::: Data :::
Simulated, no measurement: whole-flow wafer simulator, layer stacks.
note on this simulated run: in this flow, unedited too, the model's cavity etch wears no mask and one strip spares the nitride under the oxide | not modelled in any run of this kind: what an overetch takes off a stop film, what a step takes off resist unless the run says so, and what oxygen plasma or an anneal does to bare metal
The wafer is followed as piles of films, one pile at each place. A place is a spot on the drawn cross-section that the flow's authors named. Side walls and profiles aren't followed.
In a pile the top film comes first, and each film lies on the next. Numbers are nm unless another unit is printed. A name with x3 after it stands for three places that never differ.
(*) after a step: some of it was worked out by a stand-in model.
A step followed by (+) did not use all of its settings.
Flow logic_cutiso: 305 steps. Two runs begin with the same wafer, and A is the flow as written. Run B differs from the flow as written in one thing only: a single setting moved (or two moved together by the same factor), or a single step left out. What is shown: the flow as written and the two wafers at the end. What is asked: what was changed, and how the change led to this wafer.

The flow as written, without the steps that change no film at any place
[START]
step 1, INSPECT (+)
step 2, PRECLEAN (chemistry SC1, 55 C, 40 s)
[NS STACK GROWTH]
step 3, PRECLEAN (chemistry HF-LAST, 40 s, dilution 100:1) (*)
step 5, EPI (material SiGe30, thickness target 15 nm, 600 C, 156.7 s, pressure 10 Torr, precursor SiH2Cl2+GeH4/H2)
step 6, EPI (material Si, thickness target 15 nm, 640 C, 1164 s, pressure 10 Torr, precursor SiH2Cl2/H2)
:::

Your task is to set down only the lines that run from the opening of the listing to the line with "The wafer is", both ends included, each unchanged.

Simulated, no measurement: whole-flow wafer simulator, layer stacks.
note on this simulated run: in this flow, unedited too, the model's cavity etch wears no mask and one strip spares the nitride under the oxide | not modelled in any run of this kind: what an overetch takes off a stop film, what a step takes off resist unless the run says so, and what oxygen plasma or an anneal does to bare metal
The wafer is followed as piles of films, one pile at each place. A place is a spot on the drawn cross-section that the flow's authors named. Side walls and profiles aren't followed.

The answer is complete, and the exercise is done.